Work task: Up to and including the line with "raised lines: 13.7", repeat every line of the listing exactly, beginning at the first.

───── Extracted records ─────

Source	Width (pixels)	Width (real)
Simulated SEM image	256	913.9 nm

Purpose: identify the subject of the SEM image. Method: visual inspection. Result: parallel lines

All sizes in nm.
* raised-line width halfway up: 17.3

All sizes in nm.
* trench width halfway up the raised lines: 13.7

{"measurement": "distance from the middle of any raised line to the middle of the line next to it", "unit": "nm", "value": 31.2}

─────

Result:
Source	Width (pixels)	Width (real)
Simulated SEM image	256	913.9 nm

Purpose: identify the subject of the SEM image. Method: visual inspection. Result: parallel lines

All sizes in nm.
* raised-line width halfway up: 17.3

All sizes in nm.
* trench width halfway up the raised lines: 13.7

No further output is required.